[Opening Data section]
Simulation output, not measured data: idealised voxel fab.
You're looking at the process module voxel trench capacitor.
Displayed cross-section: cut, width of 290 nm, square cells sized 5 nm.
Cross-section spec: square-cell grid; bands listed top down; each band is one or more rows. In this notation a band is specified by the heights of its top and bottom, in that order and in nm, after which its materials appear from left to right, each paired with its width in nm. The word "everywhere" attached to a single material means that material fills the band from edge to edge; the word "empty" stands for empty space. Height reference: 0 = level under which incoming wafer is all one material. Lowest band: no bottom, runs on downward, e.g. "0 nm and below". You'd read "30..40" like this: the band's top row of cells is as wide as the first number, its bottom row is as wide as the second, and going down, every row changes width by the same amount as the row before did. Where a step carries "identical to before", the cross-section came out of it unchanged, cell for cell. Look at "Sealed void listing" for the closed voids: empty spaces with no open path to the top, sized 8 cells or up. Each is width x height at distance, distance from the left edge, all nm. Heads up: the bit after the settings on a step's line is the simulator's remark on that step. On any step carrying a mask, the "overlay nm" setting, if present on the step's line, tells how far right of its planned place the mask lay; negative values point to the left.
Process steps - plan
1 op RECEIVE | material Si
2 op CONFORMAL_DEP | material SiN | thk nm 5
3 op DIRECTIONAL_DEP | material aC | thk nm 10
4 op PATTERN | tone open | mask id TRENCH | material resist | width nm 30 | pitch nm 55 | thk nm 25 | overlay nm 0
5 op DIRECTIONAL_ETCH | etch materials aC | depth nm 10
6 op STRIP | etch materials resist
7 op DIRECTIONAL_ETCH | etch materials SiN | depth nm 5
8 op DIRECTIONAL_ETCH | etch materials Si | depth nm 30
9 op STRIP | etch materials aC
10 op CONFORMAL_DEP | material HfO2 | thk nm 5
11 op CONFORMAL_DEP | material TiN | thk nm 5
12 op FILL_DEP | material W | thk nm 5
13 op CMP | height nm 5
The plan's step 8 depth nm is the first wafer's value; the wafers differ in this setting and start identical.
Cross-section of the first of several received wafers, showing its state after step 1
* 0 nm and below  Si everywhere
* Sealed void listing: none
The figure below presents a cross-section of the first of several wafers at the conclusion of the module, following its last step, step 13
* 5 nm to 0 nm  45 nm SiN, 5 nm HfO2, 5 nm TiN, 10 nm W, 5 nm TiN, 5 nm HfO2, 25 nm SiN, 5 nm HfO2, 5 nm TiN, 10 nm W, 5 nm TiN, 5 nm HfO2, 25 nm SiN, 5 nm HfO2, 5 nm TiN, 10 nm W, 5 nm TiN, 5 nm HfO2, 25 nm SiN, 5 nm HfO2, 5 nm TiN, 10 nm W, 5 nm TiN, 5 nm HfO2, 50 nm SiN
[Closing Data section]

From the records above, give again exactly the lines running from the line with "10 op CONFORMAL_DEP" to the line with "The figure below", inclusive.

10 op CONFORMAL_DEP | material HfO2 | thk nm 5
11 op CONFORMAL_DEP | material TiN | thk nm 5
12 op FILL_DEP | material W | thk nm 5
13 op CMP | height nm 5
The plan's step 8 depth nm is the first wafer's value; the wafers differ in this setting and start identical.
Cross-section of the first of several received wafers, showing its state after step 1
* 0 nm and below  Si everywhere
* Sealed void listing: none
The figure below presents a cross-section of the first of several wafers at the conclusion of the module, following its last step, step 13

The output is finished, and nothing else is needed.